Supplied information START
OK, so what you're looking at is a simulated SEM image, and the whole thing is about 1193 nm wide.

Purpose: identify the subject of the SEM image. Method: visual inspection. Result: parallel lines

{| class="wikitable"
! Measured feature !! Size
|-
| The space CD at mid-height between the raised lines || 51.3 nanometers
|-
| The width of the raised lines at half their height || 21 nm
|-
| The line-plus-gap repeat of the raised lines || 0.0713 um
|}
Supplied information END

Activity:
In your reply, write out all of the material exactly as it was given.

Exercise solution:
OK, so what you're looking at is a simulated SEM image, and the whole thing is about 1193 nm wide.

Purpose: identify the subject of the SEM image. Method: visual inspection. Result: parallel lines

{| class="wikitable"
! Measured feature !! Size
|-
| The space CD at mid-height between the raised lines || 51.3 nanometers
|-
| The width of the raised lines at half their height || 21 nm
|-
| The line-plus-gap repeat of the raised lines || 0.0713 um
|}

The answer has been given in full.